__Required action__: Using the material below, print the line that contains "the step between: op DIRECTIONAL_ETCH | etch materials W", the line that contains "the step between: op DIRECTIONAL_ETCH | etch materials TiN", and every line in between, exactly and nothing else.

[[ Dataset content open ]]
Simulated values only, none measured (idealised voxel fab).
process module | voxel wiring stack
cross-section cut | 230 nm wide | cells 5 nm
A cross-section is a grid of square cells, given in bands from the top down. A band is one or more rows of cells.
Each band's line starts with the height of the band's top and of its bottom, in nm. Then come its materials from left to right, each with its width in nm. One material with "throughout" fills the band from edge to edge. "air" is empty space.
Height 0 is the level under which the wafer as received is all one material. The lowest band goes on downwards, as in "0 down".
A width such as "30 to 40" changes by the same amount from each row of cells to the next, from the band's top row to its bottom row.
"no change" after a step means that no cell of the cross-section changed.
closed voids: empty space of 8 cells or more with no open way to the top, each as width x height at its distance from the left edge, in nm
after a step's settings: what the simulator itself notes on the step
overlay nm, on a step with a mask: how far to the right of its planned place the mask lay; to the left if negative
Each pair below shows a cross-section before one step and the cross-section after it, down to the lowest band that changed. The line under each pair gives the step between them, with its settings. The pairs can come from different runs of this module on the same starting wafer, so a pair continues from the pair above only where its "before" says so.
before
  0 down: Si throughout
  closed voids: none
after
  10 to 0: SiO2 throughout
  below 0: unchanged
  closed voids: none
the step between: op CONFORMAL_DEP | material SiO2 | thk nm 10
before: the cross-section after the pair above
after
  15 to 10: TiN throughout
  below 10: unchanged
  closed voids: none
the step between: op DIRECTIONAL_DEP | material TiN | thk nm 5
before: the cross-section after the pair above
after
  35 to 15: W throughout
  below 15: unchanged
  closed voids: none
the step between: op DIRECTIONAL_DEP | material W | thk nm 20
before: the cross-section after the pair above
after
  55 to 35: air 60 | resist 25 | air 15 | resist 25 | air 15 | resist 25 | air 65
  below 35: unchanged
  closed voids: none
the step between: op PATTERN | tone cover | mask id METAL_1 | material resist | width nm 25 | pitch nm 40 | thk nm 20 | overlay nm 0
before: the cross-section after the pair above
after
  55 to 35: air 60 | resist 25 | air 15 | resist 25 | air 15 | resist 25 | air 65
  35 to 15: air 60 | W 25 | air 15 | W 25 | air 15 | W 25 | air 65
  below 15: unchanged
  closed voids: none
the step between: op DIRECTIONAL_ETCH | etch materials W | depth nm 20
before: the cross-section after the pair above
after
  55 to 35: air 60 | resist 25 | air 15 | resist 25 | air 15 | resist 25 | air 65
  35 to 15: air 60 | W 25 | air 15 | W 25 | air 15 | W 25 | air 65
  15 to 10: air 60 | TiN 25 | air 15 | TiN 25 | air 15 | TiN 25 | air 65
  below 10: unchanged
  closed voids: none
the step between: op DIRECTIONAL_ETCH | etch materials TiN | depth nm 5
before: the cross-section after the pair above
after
[[ Dataset content closed ]]

__Response area__:
the step between: op DIRECTIONAL_ETCH | etch materials W | depth nm 20
before: the cross-section after the pair above
after
  55 to 35: air 60 | resist 25 | air 15 | resist 25 | air 15 | resist 25 | air 65
  35 to 15: air 60 | W 25 | air 15 | W 25 | air 15 | W 25 | air 65
  15 to 10: air 60 | TiN 25 | air 15 | TiN 25 | air 15 | TiN 25 | air 65
  below 10: unchanged
  closed voids: none
the step between: op DIRECTIONAL_ETCH | etch materials TiN | depth nm 5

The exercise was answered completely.